Requirement | When you output the entries, begin with the first line and end with the line containing "Formally, on a", keeping each line exactly as it is.

━━━━━━━━━━

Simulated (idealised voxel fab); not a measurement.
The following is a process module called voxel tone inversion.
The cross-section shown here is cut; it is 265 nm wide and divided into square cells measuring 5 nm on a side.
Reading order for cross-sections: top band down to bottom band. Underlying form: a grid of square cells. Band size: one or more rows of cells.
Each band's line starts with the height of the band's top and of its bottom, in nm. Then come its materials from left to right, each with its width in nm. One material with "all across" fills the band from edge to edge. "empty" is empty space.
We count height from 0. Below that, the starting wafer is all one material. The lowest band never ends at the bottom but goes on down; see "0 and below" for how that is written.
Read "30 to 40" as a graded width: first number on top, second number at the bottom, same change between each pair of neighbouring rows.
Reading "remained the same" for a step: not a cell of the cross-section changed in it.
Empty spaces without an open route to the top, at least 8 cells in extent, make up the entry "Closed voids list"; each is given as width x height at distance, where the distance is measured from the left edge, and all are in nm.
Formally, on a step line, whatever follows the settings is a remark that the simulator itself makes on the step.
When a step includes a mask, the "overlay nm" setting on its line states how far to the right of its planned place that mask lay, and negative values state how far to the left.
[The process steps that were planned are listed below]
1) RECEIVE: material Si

━━━━━━━━━━

Answer space |
Simulated (idealised voxel fab); not a measurement.
The following is a process module called voxel tone inversion.
The cross-section shown here is cut; it is 265 nm wide and divided into square cells measuring 5 nm on a side.
Reading order for cross-sections: top band down to bottom band. Underlying form: a grid of square cells. Band size: one or more rows of cells.
Each band's line starts with the height of the band's top and of its bottom, in nm. Then come its materials from left to right, each with its width in nm. One material with "all across" fills the band from edge to edge. "empty" is empty space.
We count height from 0. Below that, the starting wafer is all one material. The lowest band never ends at the bottom but goes on down; see "0 and below" for how that is written.
Read "30 to 40" as a graded width: first number on top, second number at the bottom, same change between each pair of neighbouring rows.
Reading "remained the same" for a step: not a cell of the cross-section changed in it.
Empty spaces without an open route to the top, at least 8 cells in extent, make up the entry "Closed voids list"; each is given as width x height at distance, where the distance is measured from the left edge, and all are in nm.
Formally, on a step line, whatever follows the settings is a remark that the simulator itself makes on the step.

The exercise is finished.